_Exercise_
Copy the first line of the material below and every later line through the line containing "48 | SOFTBAKE", without any other output.

_Dataset content_
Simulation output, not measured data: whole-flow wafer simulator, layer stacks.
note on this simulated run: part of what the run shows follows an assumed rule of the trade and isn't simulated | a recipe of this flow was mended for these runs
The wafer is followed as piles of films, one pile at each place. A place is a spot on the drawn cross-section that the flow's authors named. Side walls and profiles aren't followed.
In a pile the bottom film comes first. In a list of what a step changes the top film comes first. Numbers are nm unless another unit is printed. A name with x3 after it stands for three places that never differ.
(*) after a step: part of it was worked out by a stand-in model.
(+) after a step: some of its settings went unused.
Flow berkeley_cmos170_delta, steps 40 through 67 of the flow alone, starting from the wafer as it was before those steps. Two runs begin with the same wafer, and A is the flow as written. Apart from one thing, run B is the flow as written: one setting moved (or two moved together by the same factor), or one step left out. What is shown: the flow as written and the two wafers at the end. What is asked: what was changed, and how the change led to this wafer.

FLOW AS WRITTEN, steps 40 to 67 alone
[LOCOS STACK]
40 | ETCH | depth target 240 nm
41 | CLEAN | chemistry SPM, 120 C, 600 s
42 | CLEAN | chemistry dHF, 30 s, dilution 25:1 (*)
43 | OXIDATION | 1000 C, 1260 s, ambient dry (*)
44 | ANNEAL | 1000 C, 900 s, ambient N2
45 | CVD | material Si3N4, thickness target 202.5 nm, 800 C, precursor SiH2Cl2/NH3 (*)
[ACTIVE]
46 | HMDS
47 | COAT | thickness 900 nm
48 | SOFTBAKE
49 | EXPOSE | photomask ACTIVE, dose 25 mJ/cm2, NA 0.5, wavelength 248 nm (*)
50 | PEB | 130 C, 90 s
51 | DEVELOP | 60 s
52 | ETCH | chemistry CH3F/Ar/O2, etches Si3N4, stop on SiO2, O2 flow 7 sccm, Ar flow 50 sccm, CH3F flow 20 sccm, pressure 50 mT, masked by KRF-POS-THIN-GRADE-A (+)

_Response box_
Simulation output, not measured data: whole-flow wafer simulator, layer stacks.
note on this simulated run: part of what the run shows follows an assumed rule of the trade and isn't simulated | a recipe of this flow was mended for these runs
The wafer is followed as piles of films, one pile at each place. A place is a spot on the drawn cross-section that the flow's authors named. Side walls and profiles aren't followed.
In a pile the bottom film comes first. In a list of what a step changes the top film comes first. Numbers are nm unless another unit is printed. A name with x3 after it stands for three places that never differ.
(*) after a step: part of it was worked out by a stand-in model.
(+) after a step: some of its settings went unused.
Flow berkeley_cmos170_delta, steps 40 through 67 of the flow alone, starting from the wafer as it was before those steps. Two runs begin with the same wafer, and A is the flow as written. Apart from one thing, run B is the flow as written: one setting moved (or two moved together by the same factor), or one step left out. What is shown: the flow as written and the two wafers at the end. What is asked: what was changed, and how the change led to this wafer.

FLOW AS WRITTEN, steps 40 to 67 alone
[LOCOS STACK]
40 | ETCH | depth target 240 nm
41 | CLEAN | chemistry SPM, 120 C, 600 s
42 | CLEAN | chemistry dHF, 30 s, dilution 25:1 (*)
43 | OXIDATION | 1000 C, 1260 s, ambient dry (*)
44 | ANNEAL | 1000 C, 900 s, ambient N2
45 | CVD | material Si3N4, thickness target 202.5 nm, 800 C, precursor SiH2Cl2/NH3 (*)
[ACTIVE]
46 | HMDS
47 | COAT | thickness 900 nm
48 | SOFTBAKE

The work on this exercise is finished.